- **Assignment**: The answer should reproduce the listing below character for character.

Data provided START
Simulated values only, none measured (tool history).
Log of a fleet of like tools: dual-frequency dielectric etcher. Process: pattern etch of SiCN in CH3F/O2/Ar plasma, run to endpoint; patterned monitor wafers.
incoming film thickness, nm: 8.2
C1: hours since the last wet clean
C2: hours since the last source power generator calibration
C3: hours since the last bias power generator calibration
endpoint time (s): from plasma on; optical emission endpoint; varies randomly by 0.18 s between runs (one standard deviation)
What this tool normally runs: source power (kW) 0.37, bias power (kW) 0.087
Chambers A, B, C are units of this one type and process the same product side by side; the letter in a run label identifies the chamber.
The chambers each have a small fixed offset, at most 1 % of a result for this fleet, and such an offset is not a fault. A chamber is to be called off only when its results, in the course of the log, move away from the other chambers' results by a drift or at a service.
Data provided END

- **Your response**:
Simulated values only, none measured (tool history).
Log of a fleet of like tools: dual-frequency dielectric etcher. Process: pattern etch of SiCN in CH3F/O2/Ar plasma, run to endpoint; patterned monitor wafers.
incoming film thickness, nm: 8.2
C1: hours since the last wet clean
C2: hours since the last source power generator calibration
C3: hours since the last bias power generator calibration
endpoint time (s): from plasma on; optical emission endpoint; varies randomly by 0.18 s between runs (one standard deviation)
What this tool normally runs: source power (kW) 0.37, bias power (kW) 0.087
Chambers A, B, C are units of this one type and process the same product side by side; the letter in a run label identifies the chamber.
The chambers each have a small fixed offset, at most 1 % of a result for this fleet, and such an offset is not a fault. A chamber is to be called off only when its results, in the course of the log, move away from the other chambers' results by a drift or at a service.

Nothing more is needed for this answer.